### WORK ITEM
Stopping right after the line with "closed voids: empty", please reproduce the material below exactly from its first line.

### INFORMATION PROVIDED
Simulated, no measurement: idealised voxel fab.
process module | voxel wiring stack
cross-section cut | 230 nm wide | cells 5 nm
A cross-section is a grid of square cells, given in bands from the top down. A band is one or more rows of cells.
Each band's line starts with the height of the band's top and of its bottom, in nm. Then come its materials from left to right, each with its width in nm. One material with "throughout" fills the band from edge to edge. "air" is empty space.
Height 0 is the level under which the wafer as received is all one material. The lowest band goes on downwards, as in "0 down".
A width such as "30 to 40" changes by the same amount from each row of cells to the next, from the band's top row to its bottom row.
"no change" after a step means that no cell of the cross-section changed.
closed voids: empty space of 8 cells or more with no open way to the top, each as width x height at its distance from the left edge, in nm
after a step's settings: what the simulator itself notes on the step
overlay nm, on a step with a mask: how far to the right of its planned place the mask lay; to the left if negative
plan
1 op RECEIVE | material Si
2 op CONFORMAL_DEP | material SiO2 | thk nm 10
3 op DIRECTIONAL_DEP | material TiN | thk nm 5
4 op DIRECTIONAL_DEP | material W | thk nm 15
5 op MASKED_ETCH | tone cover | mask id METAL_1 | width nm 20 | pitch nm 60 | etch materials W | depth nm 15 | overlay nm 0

### ANSWER SECTION
Simulated, no measurement: idealised voxel fab.
process module | voxel wiring stack
cross-section cut | 230 nm wide | cells 5 nm
A cross-section is a grid of square cells, given in bands from the top down. A band is one or more rows of cells.
Each band's line starts with the height of the band's top and of its bottom, in nm. Then come its materials from left to right, each with its width in nm. One material with "throughout" fills the band from edge to edge. "air" is empty space.
Height 0 is the level under which the wafer as received is all one material. The lowest band goes on downwards, as in "0 down".
A width such as "30 to 40" changes by the same amount from each row of cells to the next, from the band's top row to its bottom row.
"no change" after a step means that no cell of the cross-section changed.
closed voids: empty space of 8 cells or more with no open way to the top, each as width x height at its distance from the left edge, in nm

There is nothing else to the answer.